Work instruction: Write out each line of the entries exactly, starting at the first and finishing with the line that contains "route shown NAME@n: NAME".

Data listing:
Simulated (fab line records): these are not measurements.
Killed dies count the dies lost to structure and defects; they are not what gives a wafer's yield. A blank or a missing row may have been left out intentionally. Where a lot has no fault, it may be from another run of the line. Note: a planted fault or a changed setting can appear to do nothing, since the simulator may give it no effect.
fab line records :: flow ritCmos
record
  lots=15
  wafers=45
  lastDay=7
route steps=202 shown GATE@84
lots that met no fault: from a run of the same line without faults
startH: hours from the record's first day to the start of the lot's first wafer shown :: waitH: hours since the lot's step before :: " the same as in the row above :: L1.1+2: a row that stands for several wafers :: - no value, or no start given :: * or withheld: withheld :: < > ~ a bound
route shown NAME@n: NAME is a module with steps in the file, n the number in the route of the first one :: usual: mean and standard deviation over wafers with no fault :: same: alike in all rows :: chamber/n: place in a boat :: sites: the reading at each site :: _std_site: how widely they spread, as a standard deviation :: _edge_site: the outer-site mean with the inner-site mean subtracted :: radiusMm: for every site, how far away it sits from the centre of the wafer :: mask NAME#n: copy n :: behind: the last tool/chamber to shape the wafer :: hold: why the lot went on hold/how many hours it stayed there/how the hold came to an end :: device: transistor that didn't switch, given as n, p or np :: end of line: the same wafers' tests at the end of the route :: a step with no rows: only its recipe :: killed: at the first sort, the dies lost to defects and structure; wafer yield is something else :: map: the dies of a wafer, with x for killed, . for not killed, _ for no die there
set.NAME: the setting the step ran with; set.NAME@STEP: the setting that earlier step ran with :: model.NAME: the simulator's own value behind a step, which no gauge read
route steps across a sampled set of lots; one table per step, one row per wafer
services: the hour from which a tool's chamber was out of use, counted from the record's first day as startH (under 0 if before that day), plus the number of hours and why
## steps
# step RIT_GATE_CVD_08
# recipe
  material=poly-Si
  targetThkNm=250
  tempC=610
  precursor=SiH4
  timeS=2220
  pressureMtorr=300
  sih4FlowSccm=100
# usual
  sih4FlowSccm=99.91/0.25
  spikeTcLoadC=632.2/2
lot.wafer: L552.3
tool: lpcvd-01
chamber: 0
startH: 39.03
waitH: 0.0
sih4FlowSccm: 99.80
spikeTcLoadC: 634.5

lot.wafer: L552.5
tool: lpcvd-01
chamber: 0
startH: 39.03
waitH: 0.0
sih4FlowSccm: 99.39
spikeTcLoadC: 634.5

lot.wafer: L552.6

Exercise answer:
Simulated (fab line records): these are not measurements.
Killed dies count the dies lost to structure and defects; they are not what gives a wafer's yield. A blank or a missing row may have been left out intentionally. Where a lot has no fault, it may be from another run of the line. Note: a planted fault or a changed setting can appear to do nothing, since the simulator may give it no effect.
fab line records :: flow ritCmos
record
  lots=15
  wafers=45
  lastDay=7
route steps=202 shown GATE@84
lots that met no fault: from a run of the same line without faults
startH: hours from the record's first day to the start of the lot's first wafer shown :: waitH: hours since the lot's step before :: " the same as in the row above :: L1.1+2: a row that stands for several wafers :: - no value, or no start given :: * or withheld: withheld :: < > ~ a bound
route shown NAME@n: NAME is a module with steps in the file, n the number in the route of the first one :: usual: mean and standard deviation over wafers with no fault :: same: alike in all rows :: chamber/n: place in a boat :: sites: the reading at each site :: _std_site: how widely they spread, as a standard deviation :: _edge_site: the outer-site mean with the inner-site mean subtracted :: radiusMm: for every site, how far away it sits from the centre of the wafer :: mask NAME#n: copy n :: behind: the last tool/chamber to shape the wafer :: hold: why the lot went on hold/how many hours it stayed there/how the hold came to an end :: device: transistor that didn't switch, given as n, p or np :: end of line: the same wafers' tests at the end of the route :: a step with no rows: only its recipe :: killed: at the first sort, the dies lost to defects and structure; wafer yield is something else :: map: the dies of a wafer, with x for killed, . for not killed, _ for no die there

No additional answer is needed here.